Work request | Below are records to be repeated in full. Give them exactly.

***** Entries supplied

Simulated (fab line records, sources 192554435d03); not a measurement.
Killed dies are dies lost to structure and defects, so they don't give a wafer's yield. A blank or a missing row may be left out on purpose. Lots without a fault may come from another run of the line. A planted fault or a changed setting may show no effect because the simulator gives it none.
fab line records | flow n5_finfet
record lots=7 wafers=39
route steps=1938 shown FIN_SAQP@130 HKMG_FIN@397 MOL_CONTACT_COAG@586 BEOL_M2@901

**********

Exercise result |
Simulated (fab line records, sources 192554435d03); not a measurement.
Killed dies are dies lost to structure and defects, so they don't give a wafer's yield. A blank or a missing row may be left out on purpose. Lots without a fault may come from another run of the line. A planted fault or a changed setting may show no effect because the simulator gives it none.
fab line records | flow n5_finfet
record lots=7 wafers=39
route steps=1938 shown FIN_SAQP@130 HKMG_FIN@397 MOL_CONTACT_COAG@586 BEOL_M2@901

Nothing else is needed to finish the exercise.